WORK ORDER: In the entries that follow, the first line to write out is the one containing "OTHER SPLITS ON THESE WAFERS", and the last is the one containing "These wafers also". Reproduce that stretch exactly, with nothing before or after it.

RAW DATA:
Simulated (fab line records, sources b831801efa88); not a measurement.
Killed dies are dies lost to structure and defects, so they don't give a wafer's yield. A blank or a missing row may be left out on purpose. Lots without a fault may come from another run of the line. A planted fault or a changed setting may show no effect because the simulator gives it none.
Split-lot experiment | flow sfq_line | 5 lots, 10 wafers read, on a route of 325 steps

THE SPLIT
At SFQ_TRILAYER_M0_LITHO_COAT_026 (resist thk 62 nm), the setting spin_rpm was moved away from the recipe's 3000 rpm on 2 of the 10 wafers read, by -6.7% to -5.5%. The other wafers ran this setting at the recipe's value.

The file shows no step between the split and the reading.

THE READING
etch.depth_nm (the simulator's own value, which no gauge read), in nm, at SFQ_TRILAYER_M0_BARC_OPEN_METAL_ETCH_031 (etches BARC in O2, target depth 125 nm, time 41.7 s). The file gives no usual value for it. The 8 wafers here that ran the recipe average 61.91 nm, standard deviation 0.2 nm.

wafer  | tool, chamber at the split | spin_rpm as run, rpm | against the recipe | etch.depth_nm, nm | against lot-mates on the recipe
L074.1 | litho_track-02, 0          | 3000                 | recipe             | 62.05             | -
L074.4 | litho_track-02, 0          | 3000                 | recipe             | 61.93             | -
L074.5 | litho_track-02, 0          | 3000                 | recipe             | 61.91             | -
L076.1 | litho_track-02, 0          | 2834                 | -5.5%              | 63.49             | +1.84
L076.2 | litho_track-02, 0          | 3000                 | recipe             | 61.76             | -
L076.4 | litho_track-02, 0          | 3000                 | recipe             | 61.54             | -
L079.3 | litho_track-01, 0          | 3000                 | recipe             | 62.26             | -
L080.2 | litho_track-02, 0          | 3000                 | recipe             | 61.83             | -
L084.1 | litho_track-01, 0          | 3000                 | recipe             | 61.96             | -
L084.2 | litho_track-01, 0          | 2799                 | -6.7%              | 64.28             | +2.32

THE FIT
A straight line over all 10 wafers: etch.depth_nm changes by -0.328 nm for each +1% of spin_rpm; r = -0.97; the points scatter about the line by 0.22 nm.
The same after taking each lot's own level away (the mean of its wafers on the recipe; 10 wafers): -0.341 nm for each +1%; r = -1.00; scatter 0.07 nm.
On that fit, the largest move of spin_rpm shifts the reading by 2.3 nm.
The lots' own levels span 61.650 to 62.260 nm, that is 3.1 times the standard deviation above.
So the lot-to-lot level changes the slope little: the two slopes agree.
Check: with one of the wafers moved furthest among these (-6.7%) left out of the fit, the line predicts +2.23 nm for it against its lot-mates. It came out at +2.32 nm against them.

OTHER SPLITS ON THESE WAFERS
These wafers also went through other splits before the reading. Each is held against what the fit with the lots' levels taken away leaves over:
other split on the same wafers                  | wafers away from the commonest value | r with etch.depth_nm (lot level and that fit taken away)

ANSWER SECTION:
OTHER SPLITS ON THESE WAFERS
These wafers also went through other splits before the reading. Each is held against what the fit with the lots' levels taken away leaves over:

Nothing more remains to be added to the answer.